Would you set down every entry shown below, precisely as written?

......

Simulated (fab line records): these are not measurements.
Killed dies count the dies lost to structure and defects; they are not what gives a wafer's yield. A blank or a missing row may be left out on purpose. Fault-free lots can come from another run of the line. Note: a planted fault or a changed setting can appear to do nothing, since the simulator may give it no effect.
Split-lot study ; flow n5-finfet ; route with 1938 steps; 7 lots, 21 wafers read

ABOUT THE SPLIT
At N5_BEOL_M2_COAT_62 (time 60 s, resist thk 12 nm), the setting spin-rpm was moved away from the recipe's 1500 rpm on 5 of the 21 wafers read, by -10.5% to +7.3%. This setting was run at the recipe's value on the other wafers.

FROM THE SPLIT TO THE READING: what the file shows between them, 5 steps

......

◆ Exercise response ◆
Simulated (fab line records): these are not measurements.
Killed dies count the dies lost to structure and defects; they are not what gives a wafer's yield. A blank or a missing row may be left out on purpose. Fault-free lots can come from another run of the line. Note: a planted fault or a changed setting can appear to do nothing, since the simulator may give it no effect.
Split-lot study ; flow n5-finfet ; route with 1938 steps; 7 lots, 21 wafers read

ABOUT THE SPLIT
At N5_BEOL_M2_COAT_62 (time 60 s, resist thk 12 nm), the setting spin-rpm was moved away from the recipe's 1500 rpm on 5 of the 21 wafers read, by -10.5% to +7.3%. This setting was run at the recipe's value on the other wafers.

FROM THE SPLIT TO THE READING: what the file shows between them, 5 steps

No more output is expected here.